------ Given entries

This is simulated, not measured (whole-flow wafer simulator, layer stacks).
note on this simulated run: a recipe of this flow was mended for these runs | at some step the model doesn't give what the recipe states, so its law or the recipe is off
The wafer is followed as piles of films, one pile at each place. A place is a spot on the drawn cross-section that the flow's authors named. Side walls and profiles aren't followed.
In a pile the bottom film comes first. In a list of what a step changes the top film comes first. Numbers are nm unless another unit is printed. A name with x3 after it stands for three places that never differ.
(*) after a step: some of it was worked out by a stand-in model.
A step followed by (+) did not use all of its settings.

------------

§ **Action item**
Every record must be given again exactly as it was written.

§ **Exercise response**
This is simulated, not measured (whole-flow wafer simulator, layer stacks).
note on this simulated run: a recipe of this flow was mended for these runs | at some step the model doesn't give what the recipe states, so its law or the recipe is off
The wafer is followed as piles of films, one pile at each place. A place is a spot on the drawn cross-section that the flow's authors named. Side walls and profiles aren't followed.
In a pile the bottom film comes first. In a list of what a step changes the top film comes first. Numbers are nm unless another unit is printed. A name with x3 after it stands for three places that never differ.
(*) after a step: some of it was worked out by a stand-in model.
A step followed by (+) did not use all of its settings.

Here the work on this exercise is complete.